########################################

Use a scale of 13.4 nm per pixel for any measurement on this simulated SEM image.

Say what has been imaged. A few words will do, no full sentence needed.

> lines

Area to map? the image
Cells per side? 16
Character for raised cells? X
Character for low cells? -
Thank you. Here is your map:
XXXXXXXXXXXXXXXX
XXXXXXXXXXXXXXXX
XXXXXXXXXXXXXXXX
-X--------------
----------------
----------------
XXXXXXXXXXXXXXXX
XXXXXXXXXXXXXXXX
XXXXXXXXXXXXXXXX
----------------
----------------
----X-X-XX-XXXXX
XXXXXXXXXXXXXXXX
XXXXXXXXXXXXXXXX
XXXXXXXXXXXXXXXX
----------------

########################################

= Work task =
Your task is to retype the whole listing, keeping every word exactly as it is.

= Exercise response =
Use a scale of 13.4 nm per pixel for any measurement on this simulated SEM image.

Say what has been imaged. A few words will do, no full sentence needed.

> lines

Area to map? the image
Cells per side? 16
Character for raised cells? X
Character for low cells? -
Thank you. Here is your map:
XXXXXXXXXXXXXXXX
XXXXXXXXXXXXXXXX
XXXXXXXXXXXXXXXX
-X--------------
----------------
----------------
XXXXXXXXXXXXXXXX
XXXXXXXXXXXXXXXX
XXXXXXXXXXXXXXXX
----------------
----------------
----X-X-XX-XXXXX
XXXXXXXXXXXXXXXX
XXXXXXXXXXXXXXXX
XXXXXXXXXXXXXXXX
----------------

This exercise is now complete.